■ Work instruction
Set the entries down again exactly; none may be skipped.

Dataset excerpts START

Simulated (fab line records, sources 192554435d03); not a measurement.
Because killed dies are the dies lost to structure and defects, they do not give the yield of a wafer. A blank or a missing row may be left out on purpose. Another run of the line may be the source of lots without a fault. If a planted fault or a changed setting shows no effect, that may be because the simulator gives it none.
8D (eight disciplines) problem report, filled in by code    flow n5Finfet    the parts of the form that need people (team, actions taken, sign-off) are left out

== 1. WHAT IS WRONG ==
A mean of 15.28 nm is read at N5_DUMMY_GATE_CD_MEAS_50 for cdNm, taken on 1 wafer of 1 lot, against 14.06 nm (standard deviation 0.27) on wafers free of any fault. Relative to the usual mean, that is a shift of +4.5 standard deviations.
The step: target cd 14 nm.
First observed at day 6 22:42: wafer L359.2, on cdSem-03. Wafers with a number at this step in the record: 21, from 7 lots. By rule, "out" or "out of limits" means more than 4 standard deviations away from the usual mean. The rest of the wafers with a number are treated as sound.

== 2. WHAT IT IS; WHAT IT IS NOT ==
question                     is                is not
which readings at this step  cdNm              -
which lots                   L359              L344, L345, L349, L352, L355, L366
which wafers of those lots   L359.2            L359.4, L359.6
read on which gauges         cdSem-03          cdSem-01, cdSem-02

Dataset excerpts END

■ Exercise output
Simulated (fab line records, sources 192554435d03); not a measurement.
Because killed dies are the dies lost to structure and defects, they do not give the yield of a wafer. A blank or a missing row may be left out on purpose. Another run of the line may be the source of lots without a fault. If a planted fault or a changed setting shows no effect, that may be because the simulator gives it none.
8D (eight disciplines) problem report, filled in by code    flow n5Finfet    the parts of the form that need people (team, actions taken, sign-off) are left out

== 1. WHAT IS WRONG ==
A mean of 15.28 nm is read at N5_DUMMY_GATE_CD_MEAS_50 for cdNm, taken on 1 wafer of 1 lot, against 14.06 nm (standard deviation 0.27) on wafers free of any fault. Relative to the usual mean, that is a shift of +4.5 standard deviations.
The step: target cd 14 nm.
First observed at day 6 22:42: wafer L359.2, on cdSem-03. Wafers with a number at this step in the record: 21, from 7 lots. By rule, "out" or "out of limits" means more than 4 standard deviations away from the usual mean. The rest of the wafers with a number are treated as sound.

== 2. WHAT IT IS; WHAT IT IS NOT ==
question                     is                is not
which readings at this step  cdNm              -
which lots                   L359              L344, L345, L349, L352, L355, L366
which wafers of those lots   L359.2            L359.4, L359.6
read on which gauges         cdSem-03          cdSem-01, cdSem-02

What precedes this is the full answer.